* **INPUT DATA**:
[Start of Attachment]

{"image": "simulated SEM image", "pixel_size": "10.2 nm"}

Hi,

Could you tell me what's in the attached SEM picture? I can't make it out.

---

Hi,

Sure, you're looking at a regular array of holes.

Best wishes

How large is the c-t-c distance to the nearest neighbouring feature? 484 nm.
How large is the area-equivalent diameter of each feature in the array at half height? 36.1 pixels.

[End of Attachment]

* **TASK ITEM**: Within the material above, output exactly the lines from the one with "Sure, you're looking" through the one with "How large is the c-t-c", end lines included, and nothing besides.

* **EXERCISE RESPONSE**:
Sure, you're looking at a regular array of holes.

Best wishes

How large is the c-t-c distance to the nearest neighbouring feature? 484 nm.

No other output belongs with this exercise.